— Extracted information —
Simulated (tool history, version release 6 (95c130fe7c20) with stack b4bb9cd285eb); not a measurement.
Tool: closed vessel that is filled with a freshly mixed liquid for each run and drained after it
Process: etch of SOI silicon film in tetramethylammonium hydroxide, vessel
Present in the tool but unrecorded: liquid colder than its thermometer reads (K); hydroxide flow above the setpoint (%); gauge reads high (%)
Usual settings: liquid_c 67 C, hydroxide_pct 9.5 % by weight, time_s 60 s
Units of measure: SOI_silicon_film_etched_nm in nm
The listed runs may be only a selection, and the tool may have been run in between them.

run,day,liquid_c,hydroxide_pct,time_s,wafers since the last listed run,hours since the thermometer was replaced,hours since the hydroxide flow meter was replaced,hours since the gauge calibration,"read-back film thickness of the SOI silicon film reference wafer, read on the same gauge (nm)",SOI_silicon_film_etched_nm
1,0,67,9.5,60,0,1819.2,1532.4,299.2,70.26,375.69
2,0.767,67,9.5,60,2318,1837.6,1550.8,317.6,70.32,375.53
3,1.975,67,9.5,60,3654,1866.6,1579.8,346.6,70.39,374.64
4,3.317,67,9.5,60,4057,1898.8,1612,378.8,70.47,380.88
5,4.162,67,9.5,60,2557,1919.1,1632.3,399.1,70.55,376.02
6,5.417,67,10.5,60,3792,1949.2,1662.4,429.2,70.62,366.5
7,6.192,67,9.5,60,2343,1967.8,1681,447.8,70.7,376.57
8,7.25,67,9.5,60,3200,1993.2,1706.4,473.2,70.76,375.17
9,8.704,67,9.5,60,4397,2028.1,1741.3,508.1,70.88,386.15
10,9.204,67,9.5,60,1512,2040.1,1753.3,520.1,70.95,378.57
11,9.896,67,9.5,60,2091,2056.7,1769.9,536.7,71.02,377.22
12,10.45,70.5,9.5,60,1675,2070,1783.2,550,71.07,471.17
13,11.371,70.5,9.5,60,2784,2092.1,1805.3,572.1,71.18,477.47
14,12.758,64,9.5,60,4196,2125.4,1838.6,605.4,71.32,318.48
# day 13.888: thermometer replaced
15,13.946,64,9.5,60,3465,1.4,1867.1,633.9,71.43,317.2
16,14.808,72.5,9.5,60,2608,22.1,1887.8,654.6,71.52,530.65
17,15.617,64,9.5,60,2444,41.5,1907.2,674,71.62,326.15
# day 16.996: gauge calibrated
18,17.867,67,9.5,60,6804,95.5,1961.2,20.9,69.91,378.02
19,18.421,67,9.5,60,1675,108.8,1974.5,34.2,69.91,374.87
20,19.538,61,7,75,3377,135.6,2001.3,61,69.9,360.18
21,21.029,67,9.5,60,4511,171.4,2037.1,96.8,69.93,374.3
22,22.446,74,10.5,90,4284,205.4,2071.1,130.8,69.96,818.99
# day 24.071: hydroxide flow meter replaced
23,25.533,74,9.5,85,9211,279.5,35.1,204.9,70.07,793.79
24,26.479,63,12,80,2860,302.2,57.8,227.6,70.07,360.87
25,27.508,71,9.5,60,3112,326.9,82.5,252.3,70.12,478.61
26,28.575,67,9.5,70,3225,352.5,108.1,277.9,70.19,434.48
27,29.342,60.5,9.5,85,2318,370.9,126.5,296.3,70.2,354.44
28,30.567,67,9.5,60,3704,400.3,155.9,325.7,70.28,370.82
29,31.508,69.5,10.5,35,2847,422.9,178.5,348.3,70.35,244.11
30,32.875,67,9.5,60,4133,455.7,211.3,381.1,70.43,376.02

— Task item —
Please give an exact restatement of only the lines from the beginning of the material above to the line with "16,14.808,72.5,9.5,60,2608,22.1,1887.8,654.6,71.52,530.65", inclusive.

— Task response —
Simulated (tool history, version release 6 (95c130fe7c20) with stack b4bb9cd285eb); not a measurement.
Tool: closed vessel that is filled with a freshly mixed liquid for each run and drained after it
Process: etch of SOI silicon film in tetramethylammonium hydroxide, vessel
Present in the tool but unrecorded: liquid colder than its thermometer reads (K); hydroxide flow above the setpoint (%); gauge reads high (%)
Usual settings: liquid_c 67 C, hydroxide_pct 9.5 % by weight, time_s 60 s
Units of measure: SOI_silicon_film_etched_nm in nm
The listed runs may be only a selection, and the tool may have been run in between them.

run,day,liquid_c,hydroxide_pct,time_s,wafers since the last listed run,hours since the thermometer was replaced,hours since the hydroxide flow meter was replaced,hours since the gauge calibration,"read-back film thickness of the SOI silicon film reference wafer, read on the same gauge (nm)",SOI_silicon_film_etched_nm
1,0,67,9.5,60,0,1819.2,1532.4,299.2,70.26,375.69
2,0.767,67,9.5,60,2318,1837.6,1550.8,317.6,70.32,375.53
3,1.975,67,9.5,60,3654,1866.6,1579.8,346.6,70.39,374.64
4,3.317,67,9.5,60,4057,1898.8,1612,378.8,70.47,380.88
5,4.162,67,9.5,60,2557,1919.1,1632.3,399.1,70.55,376.02
6,5.417,67,10.5,60,3792,1949.2,1662.4,429.2,70.62,366.5
7,6.192,67,9.5,60,2343,1967.8,1681,447.8,70.7,376.57
8,7.25,67,9.5,60,3200,1993.2,1706.4,473.2,70.76,375.17
9,8.704,67,9.5,60,4397,2028.1,1741.3,508.1,70.88,386.15
10,9.204,67,9.5,60,1512,2040.1,1753.3,520.1,70.95,378.57
11,9.896,67,9.5,60,2091,2056.7,1769.9,536.7,71.02,377.22
12,10.45,70.5,9.5,60,1675,2070,1783.2,550,71.07,471.17
13,11.371,70.5,9.5,60,2784,2092.1,1805.3,572.1,71.18,477.47
14,12.758,64,9.5,60,4196,2125.4,1838.6,605.4,71.32,318.48
# day 13.888: thermometer replaced
15,13.946,64,9.5,60,3465,1.4,1867.1,633.9,71.43,317.2
16,14.808,72.5,9.5,60,2608,22.1,1887.8,654.6,71.52,530.65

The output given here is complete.